[Start of Attachment]
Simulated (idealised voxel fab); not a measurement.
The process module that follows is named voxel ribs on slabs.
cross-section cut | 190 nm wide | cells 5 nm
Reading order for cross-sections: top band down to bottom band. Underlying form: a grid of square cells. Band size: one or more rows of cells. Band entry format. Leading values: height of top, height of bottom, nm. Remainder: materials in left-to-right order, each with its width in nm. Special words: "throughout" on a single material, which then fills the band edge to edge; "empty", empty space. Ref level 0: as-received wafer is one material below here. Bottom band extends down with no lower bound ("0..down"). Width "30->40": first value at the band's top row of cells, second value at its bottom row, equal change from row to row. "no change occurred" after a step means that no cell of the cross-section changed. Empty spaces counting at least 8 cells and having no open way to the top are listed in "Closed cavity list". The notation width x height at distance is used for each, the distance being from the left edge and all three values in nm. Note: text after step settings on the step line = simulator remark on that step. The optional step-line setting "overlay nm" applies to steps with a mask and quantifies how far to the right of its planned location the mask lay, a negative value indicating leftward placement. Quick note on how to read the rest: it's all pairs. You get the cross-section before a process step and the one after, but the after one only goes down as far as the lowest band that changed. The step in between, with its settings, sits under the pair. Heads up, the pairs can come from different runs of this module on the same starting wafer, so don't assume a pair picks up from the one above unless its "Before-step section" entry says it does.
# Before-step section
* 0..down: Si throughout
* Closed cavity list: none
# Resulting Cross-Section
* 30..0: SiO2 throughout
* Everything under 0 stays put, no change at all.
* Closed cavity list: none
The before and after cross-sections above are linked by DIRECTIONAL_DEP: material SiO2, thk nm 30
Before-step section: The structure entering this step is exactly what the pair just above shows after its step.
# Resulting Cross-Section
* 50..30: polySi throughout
[End of Attachment]

# [ACTION ITEM]
Starting with the first record, copy everything through the final one exactly.

# [ANSWER BOX]
Simulated (idealised voxel fab); not a measurement.
The process module that follows is named voxel ribs on slabs.
cross-section cut | 190 nm wide | cells 5 nm
Reading order for cross-sections: top band down to bottom band. Underlying form: a grid of square cells. Band size: one or more rows of cells. Band entry format. Leading values: height of top, height of bottom, nm. Remainder: materials in left-to-right order, each with its width in nm. Special words: "throughout" on a single material, which then fills the band edge to edge; "empty", empty space. Ref level 0: as-received wafer is one material below here. Bottom band extends down with no lower bound ("0..down"). Width "30->40": first value at the band's top row of cells, second value at its bottom row, equal change from row to row. "no change occurred" after a step means that no cell of the cross-section changed. Empty spaces counting at least 8 cells and having no open way to the top are listed in "Closed cavity list". The notation width x height at distance is used for each, the distance being from the left edge and all three values in nm. Note: text after step settings on the step line = simulator remark on that step. The optional step-line setting "overlay nm" applies to steps with a mask and quantifies how far to the right of its planned location the mask lay, a negative value indicating leftward placement. Quick note on how to read the rest: it's all pairs. You get the cross-section before a process step and the one after, but the after one only goes down as far as the lowest band that changed. The step in between, with its settings, sits under the pair. Heads up, the pairs can come from different runs of this module on the same starting wafer, so don't assume a pair picks up from the one above unless its "Before-step section" entry says it does.
# Before-step section
* 0..down: Si throughout
* Closed cavity list: none
# Resulting Cross-Section
* 30..0: SiO2 throughout
* Everything under 0 stays put, no change at all.
* Closed cavity list: none
The before and after cross-sections above are linked by DIRECTIONAL_DEP: material SiO2, thk nm 30
Before-step section: The structure entering this step is exactly what the pair just above shows after its step.
# Resulting Cross-Section
* 50..30: polySi throughout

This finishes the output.